→ REQUIREMENT: Write out, word for word, only the data from its first line to the line containing "(+) after a".

┌─ DATA EXCERPTS

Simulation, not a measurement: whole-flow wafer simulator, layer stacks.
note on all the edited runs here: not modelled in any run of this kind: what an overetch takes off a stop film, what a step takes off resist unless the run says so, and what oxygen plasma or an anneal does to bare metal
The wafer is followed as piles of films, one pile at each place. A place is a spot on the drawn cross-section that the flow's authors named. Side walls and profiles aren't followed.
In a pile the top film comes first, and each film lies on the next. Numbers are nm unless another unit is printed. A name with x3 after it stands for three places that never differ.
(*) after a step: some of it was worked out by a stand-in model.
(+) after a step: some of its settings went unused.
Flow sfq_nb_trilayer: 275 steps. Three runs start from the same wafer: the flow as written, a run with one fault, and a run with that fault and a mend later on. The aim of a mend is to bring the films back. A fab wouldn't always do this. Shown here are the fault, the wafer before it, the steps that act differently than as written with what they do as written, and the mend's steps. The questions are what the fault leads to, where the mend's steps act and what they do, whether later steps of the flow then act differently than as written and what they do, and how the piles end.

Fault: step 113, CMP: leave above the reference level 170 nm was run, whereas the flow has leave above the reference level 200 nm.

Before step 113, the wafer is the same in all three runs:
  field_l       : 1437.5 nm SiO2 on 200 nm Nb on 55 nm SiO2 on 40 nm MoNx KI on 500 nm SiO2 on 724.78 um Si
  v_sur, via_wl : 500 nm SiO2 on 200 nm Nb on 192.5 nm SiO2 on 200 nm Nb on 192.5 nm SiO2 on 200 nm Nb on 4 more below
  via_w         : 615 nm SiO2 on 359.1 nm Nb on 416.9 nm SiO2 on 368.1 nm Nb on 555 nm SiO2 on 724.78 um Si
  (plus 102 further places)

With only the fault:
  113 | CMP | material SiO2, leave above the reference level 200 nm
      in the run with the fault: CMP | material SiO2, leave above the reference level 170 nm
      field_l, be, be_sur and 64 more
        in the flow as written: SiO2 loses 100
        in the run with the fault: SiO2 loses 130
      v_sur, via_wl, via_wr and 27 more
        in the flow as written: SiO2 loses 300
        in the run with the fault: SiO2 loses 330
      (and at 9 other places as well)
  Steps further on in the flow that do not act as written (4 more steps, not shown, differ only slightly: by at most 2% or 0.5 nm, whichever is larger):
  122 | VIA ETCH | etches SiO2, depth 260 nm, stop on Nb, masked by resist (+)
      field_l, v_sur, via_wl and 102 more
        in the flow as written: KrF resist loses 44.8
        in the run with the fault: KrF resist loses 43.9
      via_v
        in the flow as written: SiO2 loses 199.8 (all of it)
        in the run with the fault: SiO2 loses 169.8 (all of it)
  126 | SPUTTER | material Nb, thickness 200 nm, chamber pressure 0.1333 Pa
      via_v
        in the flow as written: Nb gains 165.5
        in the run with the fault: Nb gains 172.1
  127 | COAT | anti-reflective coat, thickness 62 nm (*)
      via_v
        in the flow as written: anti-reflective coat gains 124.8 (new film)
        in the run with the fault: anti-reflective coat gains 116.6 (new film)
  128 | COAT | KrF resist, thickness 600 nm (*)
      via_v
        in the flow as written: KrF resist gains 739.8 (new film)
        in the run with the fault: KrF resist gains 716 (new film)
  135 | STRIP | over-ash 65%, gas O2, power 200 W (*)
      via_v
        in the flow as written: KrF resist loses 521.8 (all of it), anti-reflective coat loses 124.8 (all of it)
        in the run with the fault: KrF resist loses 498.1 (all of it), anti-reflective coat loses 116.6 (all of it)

└─

→ TASK ANSWER:
Simulation, not a measurement: whole-flow wafer simulator, layer stacks.
note on all the edited runs here: not modelled in any run of this kind: what an overetch takes off a stop film, what a step takes off resist unless the run says so, and what oxygen plasma or an anneal does to bare metal
The wafer is followed as piles of films, one pile at each place. A place is a spot on the drawn cross-section that the flow's authors named. Side walls and profiles aren't followed.
In a pile the top film comes first, and each film lies on the next. Numbers are nm unless another unit is printed. A name with x3 after it stands for three places that never differ.
(*) after a step: some of it was worked out by a stand-in model.
(+) after a step: some of its settings went unused.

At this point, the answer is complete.